ACTIVITY: Would you transcribe the records word for word, please?

##########

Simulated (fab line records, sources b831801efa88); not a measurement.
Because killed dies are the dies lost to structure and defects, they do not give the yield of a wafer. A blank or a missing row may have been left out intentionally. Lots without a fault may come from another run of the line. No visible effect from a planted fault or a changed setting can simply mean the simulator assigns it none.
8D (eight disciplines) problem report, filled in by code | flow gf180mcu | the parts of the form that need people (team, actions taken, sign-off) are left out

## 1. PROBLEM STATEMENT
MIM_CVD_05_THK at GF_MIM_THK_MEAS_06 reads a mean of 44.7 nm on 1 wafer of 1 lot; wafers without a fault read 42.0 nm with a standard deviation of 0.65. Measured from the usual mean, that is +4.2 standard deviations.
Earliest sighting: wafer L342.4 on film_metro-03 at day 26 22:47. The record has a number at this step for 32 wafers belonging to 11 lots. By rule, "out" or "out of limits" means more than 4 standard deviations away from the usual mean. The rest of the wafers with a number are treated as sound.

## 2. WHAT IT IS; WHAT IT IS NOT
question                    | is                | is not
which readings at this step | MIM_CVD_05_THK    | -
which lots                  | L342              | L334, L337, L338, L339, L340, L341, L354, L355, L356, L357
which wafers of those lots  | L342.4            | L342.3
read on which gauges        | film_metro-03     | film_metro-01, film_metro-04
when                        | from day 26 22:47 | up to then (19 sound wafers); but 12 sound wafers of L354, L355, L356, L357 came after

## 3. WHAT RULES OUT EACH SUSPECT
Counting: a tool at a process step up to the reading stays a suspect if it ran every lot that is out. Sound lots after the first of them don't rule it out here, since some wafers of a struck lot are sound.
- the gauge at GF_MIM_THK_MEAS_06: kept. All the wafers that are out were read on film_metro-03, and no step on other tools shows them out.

##########

ANSWER AREA:
Simulated (fab line records, sources b831801efa88); not a measurement.
Because killed dies are the dies lost to structure and defects, they do not give the yield of a wafer. A blank or a missing row may have been left out intentionally. Lots without a fault may come from another run of the line. No visible effect from a planted fault or a changed setting can simply mean the simulator assigns it none.
8D (eight disciplines) problem report, filled in by code | flow gf180mcu | the parts of the form that need people (team, actions taken, sign-off) are left out

## 1. PROBLEM STATEMENT
MIM_CVD_05_THK at GF_MIM_THK_MEAS_06 reads a mean of 44.7 nm on 1 wafer of 1 lot; wafers without a fault read 42.0 nm with a standard deviation of 0.65. Measured from the usual mean, that is +4.2 standard deviations.
Earliest sighting: wafer L342.4 on film_metro-03 at day 26 22:47. The record has a number at this step for 32 wafers belonging to 11 lots. By rule, "out" or "out of limits" means more than 4 standard deviations away from the usual mean. The rest of the wafers with a number are treated as sound.

## 2. WHAT IT IS; WHAT IT IS NOT
question                    | is                | is not
which readings at this step | MIM_CVD_05_THK    | -
which lots                  | L342              | L334, L337, L338, L339, L340, L341, L354, L355, L356, L357
which wafers of those lots  | L342.4            | L342.3
read on which gauges        | film_metro-03     | film_metro-01, film_metro-04
when                        | from day 26 22:47 | up to then (19 sound wafers); but 12 sound wafers of L354, L355, L356, L357 came after

## 3. WHAT RULES OUT EACH SUSPECT
Counting: a tool at a process step up to the reading stays a suspect if it ran every lot that is out. Sound lots after the first of them don't rule it out here, since some wafers of a struck lot are sound.
- the gauge at GF_MIM_THK_MEAS_06: kept. All the wafers that are out were read on film_metro-03, and no step on other tools shows them out.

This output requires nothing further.